EXCERPTED DATA =>
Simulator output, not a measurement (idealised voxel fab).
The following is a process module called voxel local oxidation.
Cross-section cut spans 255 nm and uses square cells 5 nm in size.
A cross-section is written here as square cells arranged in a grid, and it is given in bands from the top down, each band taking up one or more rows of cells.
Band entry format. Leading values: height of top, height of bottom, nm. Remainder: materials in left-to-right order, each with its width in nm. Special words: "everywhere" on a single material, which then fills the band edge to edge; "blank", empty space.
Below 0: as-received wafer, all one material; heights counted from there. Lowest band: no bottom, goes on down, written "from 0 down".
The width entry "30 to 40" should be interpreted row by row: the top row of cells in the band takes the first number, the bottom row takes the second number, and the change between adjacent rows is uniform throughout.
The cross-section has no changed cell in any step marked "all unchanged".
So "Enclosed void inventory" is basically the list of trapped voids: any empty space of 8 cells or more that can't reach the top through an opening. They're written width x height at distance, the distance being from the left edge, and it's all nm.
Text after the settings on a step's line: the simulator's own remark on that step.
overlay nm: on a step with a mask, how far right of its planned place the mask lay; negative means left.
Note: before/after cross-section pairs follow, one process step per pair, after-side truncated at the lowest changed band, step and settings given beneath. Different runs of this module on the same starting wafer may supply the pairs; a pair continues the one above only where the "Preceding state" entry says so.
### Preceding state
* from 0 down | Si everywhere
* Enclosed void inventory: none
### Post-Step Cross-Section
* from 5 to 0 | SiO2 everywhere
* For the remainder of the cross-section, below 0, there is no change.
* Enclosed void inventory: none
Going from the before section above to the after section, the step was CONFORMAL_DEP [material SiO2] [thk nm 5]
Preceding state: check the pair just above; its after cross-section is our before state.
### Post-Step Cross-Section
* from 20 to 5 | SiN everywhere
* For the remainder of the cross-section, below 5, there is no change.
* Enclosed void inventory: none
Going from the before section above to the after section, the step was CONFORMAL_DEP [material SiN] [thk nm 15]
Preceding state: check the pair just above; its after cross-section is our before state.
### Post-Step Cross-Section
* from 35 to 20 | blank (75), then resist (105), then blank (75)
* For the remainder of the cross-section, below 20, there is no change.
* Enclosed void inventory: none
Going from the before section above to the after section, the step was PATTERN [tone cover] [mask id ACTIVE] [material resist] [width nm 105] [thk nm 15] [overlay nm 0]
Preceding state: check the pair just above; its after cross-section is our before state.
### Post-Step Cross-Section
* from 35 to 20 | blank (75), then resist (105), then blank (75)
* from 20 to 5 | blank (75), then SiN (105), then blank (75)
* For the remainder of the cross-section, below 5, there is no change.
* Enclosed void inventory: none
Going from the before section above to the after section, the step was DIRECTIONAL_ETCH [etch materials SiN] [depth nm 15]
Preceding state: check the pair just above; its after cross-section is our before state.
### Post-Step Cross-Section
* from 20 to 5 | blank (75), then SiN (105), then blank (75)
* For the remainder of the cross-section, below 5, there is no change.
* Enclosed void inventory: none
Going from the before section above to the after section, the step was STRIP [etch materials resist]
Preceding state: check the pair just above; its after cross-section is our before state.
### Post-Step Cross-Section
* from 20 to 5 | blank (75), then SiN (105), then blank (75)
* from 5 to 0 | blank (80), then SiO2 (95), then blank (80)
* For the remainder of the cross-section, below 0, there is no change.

WORK TASK => Once you find the line containing "Below 0: as-received", stop: reproduce exactly that line and every line of the data before it, and nothing else.

TASK RESULT =>
Simulator output, not a measurement (idealised voxel fab).
The following is a process module called voxel local oxidation.
Cross-section cut spans 255 nm and uses square cells 5 nm in size.
A cross-section is written here as square cells arranged in a grid, and it is given in bands from the top down, each band taking up one or more rows of cells.
Band entry format. Leading values: height of top, height of bottom, nm. Remainder: materials in left-to-right order, each with its width in nm. Special words: "everywhere" on a single material, which then fills the band edge to edge; "blank", empty space.
Below 0: as-received wafer, all one material; heights counted from there. Lowest band: no bottom, goes on down, written "from 0 down".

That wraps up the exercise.